Data extract below:

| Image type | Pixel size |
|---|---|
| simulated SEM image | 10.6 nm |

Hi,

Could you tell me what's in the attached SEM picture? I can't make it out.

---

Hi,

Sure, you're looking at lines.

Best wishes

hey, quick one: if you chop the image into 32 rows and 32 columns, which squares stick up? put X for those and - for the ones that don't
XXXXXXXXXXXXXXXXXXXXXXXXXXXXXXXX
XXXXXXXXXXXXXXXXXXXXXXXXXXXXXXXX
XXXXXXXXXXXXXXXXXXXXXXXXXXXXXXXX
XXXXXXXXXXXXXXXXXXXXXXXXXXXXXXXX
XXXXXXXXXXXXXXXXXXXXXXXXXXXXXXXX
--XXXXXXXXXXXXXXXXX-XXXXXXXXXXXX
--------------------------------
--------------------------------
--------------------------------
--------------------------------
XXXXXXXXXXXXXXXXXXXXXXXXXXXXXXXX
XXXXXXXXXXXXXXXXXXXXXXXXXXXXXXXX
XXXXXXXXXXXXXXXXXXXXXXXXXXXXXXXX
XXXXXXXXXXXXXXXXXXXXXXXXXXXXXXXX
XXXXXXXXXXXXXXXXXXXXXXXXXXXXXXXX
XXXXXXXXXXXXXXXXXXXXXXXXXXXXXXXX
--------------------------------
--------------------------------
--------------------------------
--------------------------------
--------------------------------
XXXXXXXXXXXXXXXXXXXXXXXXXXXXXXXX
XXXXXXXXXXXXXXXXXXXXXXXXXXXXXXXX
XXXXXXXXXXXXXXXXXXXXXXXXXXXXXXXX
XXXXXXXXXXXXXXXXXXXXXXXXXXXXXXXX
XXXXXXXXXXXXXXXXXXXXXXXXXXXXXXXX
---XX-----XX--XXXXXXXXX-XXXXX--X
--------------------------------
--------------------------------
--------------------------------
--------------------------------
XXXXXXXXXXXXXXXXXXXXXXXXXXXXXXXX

End of Data extract.

- Work task: Please reply with an exact copy of the lines above, starting at the first and ending at the line that holds "Best wishes".

- Answer box:
| Image type | Pixel size |
|---|---|
| simulated SEM image | 10.6 nm |

Hi,

Could you tell me what's in the attached SEM picture? I can't make it out.

---

Hi,

Sure, you're looking at lines.

Best wishes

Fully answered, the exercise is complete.